▶ [WORK TASK]:
Please reproduce verbatim the lines below, from the first through the one with "10 op CMP | height nm 50".

======

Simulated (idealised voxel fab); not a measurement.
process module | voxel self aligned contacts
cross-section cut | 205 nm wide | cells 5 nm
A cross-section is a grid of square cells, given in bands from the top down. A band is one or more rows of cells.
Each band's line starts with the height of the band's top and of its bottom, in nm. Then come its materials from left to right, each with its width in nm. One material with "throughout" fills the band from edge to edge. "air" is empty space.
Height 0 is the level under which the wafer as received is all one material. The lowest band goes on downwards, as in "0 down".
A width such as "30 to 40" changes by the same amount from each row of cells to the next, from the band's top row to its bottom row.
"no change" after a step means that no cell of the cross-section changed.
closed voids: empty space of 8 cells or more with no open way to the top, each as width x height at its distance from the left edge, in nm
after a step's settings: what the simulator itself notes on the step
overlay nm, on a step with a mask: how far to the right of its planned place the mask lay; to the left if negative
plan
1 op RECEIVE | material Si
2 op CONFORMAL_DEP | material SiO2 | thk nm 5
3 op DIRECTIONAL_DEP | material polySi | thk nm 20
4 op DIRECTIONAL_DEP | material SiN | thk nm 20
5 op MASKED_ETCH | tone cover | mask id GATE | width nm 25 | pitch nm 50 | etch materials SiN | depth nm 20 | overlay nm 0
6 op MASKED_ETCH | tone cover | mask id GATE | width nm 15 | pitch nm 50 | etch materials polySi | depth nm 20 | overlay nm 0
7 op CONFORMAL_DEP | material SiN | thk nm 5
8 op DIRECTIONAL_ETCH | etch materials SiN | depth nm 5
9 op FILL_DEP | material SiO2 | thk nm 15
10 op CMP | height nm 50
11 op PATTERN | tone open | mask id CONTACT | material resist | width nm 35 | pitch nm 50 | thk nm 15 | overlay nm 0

======

▶ [EXERCISE RESULT]:
Simulated (idealised voxel fab); not a measurement.
process module | voxel self aligned contacts
cross-section cut | 205 nm wide | cells 5 nm
A cross-section is a grid of square cells, given in bands from the top down. A band is one or more rows of cells.
Each band's line starts with the height of the band's top and of its bottom, in nm. Then come its materials from left to right, each with its width in nm. One material with "throughout" fills the band from edge to edge. "air" is empty space.
Height 0 is the level under which the wafer as received is all one material. The lowest band goes on downwards, as in "0 down".
A width such as "30 to 40" changes by the same amount from each row of cells to the next, from the band's top row to its bottom row.
"no change" after a step means that no cell of the cross-section changed.
closed voids: empty space of 8 cells or more with no open way to the top, each as width x height at its distance from the left edge, in nm
after a step's settings: what the simulator itself notes on the step
overlay nm, on a step with a mask: how far to the right of its planned place the mask lay; to the left if negative
plan
1 op RECEIVE | material Si
2 op CONFORMAL_DEP | material SiO2 | thk nm 5
3 op DIRECTIONAL_DEP | material polySi | thk nm 20
4 op DIRECTIONAL_DEP | material SiN | thk nm 20
5 op MASKED_ETCH | tone cover | mask id GATE | width nm 25 | pitch nm 50 | etch materials SiN | depth nm 20 | overlay nm 0
6 op MASKED_ETCH | tone cover | mask id GATE | width nm 15 | pitch nm 50 | etch materials polySi | depth nm 20 | overlay nm 0
7 op CONFORMAL_DEP | material SiN | thk nm 5
8 op DIRECTIONAL_ETCH | etch materials SiN | depth nm 5
9 op FILL_DEP | material SiO2 | thk nm 15
10 op CMP | height nm 50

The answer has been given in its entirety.